DATA FOR REVIEW START

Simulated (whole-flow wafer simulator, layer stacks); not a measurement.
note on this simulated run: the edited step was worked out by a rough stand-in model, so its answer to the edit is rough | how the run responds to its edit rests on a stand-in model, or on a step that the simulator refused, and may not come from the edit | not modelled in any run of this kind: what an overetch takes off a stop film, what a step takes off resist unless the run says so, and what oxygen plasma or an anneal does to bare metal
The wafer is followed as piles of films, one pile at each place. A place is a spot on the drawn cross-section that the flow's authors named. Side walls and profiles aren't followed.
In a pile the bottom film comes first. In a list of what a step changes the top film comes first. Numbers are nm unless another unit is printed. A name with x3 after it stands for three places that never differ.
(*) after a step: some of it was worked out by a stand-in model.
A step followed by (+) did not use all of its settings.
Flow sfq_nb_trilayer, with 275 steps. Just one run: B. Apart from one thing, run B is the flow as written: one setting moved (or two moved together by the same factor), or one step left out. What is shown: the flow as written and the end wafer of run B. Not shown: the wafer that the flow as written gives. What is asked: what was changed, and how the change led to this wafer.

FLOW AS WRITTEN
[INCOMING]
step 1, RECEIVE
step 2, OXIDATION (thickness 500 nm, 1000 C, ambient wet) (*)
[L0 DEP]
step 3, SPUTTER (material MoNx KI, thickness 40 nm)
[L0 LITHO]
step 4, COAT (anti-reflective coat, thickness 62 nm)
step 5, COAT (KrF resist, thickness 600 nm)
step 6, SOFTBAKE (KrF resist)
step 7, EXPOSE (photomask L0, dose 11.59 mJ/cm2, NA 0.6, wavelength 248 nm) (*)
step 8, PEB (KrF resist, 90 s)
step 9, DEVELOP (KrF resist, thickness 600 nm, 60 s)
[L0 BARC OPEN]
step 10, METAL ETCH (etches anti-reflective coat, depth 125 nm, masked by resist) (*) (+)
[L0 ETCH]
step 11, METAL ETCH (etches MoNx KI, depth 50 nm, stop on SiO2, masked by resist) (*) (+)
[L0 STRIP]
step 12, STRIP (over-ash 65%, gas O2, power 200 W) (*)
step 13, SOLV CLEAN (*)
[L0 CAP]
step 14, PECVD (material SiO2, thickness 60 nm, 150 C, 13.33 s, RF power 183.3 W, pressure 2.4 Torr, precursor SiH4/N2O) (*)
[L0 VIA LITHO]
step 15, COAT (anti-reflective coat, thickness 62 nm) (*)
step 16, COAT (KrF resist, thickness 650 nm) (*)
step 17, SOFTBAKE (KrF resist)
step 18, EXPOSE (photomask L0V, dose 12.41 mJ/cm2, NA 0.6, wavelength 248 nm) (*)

DATA FOR REVIEW END

> [REQUIREMENT]: Return the material exactly as it stands above, but only from its first line to the line containing "The wafer is", both ends included.

> [RESPONSE AREA]:
Simulated (whole-flow wafer simulator, layer stacks); not a measurement.
note on this simulated run: the edited step was worked out by a rough stand-in model, so its answer to the edit is rough | how the run responds to its edit rests on a stand-in model, or on a step that the simulator refused, and may not come from the edit | not modelled in any run of this kind: what an overetch takes off a stop film, what a step takes off resist unless the run says so, and what oxygen plasma or an anneal does to bare metal
The wafer is followed as piles of films, one pile at each place. A place is a spot on the drawn cross-section that the flow's authors named. Side walls and profiles aren't followed.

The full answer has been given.